The response should consist of the records that follow, printed exactly.

Start of Dataset records
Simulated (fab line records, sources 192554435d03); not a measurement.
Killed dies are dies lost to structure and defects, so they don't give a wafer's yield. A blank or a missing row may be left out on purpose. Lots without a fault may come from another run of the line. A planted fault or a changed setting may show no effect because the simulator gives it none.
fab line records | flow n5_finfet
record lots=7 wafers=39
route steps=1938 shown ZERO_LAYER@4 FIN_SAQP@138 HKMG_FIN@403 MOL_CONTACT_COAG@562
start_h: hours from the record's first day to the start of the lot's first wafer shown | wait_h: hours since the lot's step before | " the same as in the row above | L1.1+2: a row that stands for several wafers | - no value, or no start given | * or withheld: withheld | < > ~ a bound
End of Dataset records

§ Answer box:
Simulated (fab line records, sources 192554435d03); not a measurement.
Killed dies are dies lost to structure and defects, so they don't give a wafer's yield. A blank or a missing row may be left out on purpose. Lots without a fault may come from another run of the line. A planted fault or a changed setting may show no effect because the simulator gives it none.
fab line records | flow n5_finfet
record lots=7 wafers=39
route steps=1938 shown ZERO_LAYER@4 FIN_SAQP@138 HKMG_FIN@403 MOL_CONTACT_COAG@562
start_h: hours from the record's first day to the start of the lot's first wafer shown | wait_h: hours since the lot's step before | " the same as in the row above | L1.1+2: a row that stands for several wafers | - no value, or no start given | * or withheld: withheld | < > ~ a bound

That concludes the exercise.